============================================================

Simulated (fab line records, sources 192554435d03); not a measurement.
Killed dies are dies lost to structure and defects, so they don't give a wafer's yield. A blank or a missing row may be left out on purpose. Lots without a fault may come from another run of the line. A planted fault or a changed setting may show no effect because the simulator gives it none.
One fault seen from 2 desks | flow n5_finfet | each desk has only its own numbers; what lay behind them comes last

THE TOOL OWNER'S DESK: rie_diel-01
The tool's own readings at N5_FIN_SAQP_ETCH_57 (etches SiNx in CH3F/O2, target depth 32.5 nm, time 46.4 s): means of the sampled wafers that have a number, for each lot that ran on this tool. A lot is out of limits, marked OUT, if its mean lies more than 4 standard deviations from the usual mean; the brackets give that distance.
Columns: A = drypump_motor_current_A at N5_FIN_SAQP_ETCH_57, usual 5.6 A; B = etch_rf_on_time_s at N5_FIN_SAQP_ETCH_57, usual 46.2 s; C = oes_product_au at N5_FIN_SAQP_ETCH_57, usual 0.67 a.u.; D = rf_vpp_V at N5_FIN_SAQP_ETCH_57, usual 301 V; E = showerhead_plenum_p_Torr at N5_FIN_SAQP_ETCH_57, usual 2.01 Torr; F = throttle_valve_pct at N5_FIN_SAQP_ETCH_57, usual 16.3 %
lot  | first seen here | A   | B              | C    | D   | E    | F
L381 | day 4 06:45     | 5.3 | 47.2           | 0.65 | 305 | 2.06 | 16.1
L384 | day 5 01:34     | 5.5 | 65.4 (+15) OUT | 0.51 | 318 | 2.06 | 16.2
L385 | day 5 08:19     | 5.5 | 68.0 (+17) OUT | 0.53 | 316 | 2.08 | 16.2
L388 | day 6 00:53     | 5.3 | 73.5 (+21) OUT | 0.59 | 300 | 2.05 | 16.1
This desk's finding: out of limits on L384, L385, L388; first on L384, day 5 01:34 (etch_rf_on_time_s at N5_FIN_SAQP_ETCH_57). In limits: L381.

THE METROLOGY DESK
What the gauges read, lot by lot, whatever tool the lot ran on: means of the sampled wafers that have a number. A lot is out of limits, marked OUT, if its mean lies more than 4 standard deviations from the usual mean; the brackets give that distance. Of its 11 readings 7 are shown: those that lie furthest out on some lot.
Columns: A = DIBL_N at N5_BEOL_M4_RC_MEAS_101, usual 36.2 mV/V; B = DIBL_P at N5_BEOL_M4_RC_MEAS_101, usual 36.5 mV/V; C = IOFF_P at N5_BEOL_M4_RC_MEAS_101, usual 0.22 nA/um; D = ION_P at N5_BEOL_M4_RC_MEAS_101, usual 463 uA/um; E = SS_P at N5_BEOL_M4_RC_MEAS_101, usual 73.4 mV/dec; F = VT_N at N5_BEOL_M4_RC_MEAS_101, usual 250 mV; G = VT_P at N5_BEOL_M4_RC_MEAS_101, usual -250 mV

============================================================

Action item – In the listing above, reproduce the first line and each one after it through the line that contains "Killed dies are".

Written response –
Simulated (fab line records, sources 192554435d03); not a measurement.
Killed dies are dies lost to structure and defects, so they don't give a wafer's yield. A blank or a missing row may be left out on purpose. Lots without a fault may come from another run of the line. A planted fault or a changed setting may show no effect because the simulator gives it none.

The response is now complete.